DATA SECTION =
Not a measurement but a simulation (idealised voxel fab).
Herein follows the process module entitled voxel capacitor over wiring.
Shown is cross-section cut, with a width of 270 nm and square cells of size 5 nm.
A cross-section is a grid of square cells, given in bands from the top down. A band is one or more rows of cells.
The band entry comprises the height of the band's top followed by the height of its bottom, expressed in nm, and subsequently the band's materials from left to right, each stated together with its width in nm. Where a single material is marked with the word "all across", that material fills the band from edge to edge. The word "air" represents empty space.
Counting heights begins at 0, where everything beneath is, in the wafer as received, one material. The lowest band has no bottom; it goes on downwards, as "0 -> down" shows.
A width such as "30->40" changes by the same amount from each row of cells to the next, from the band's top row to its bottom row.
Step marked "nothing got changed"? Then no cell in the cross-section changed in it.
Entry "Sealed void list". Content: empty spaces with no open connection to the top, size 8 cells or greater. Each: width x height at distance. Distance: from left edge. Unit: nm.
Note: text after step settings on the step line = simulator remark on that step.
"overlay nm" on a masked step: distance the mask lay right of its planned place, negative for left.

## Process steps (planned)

ACTIVITY =
Please give back all of the records exactly as written.

TASK SOLUTION =
Not a measurement but a simulation (idealised voxel fab).
Herein follows the process module entitled voxel capacitor over wiring.
Shown is cross-section cut, with a width of 270 nm and square cells of size 5 nm.
A cross-section is a grid of square cells, given in bands from the top down. A band is one or more rows of cells.
The band entry comprises the height of the band's top followed by the height of its bottom, expressed in nm, and subsequently the band's materials from left to right, each stated together with its width in nm. Where a single material is marked with the word "all across", that material fills the band from edge to edge. The word "air" represents empty space.
Counting heights begins at 0, where everything beneath is, in the wafer as received, one material. The lowest band has no bottom; it goes on downwards, as "0 -> down" shows.
A width such as "30->40" changes by the same amount from each row of cells to the next, from the band's top row to its bottom row.
Step marked "nothing got changed"? Then no cell in the cross-section changed in it.
Entry "Sealed void list". Content: empty spaces with no open connection to the top, size 8 cells or greater. Each: width x height at distance. Distance: from left edge. Unit: nm.
Note: text after step settings on the step line = simulator remark on that step.
"overlay nm" on a masked step: distance the mask lay right of its planned place, negative for left.

## Process steps (planned)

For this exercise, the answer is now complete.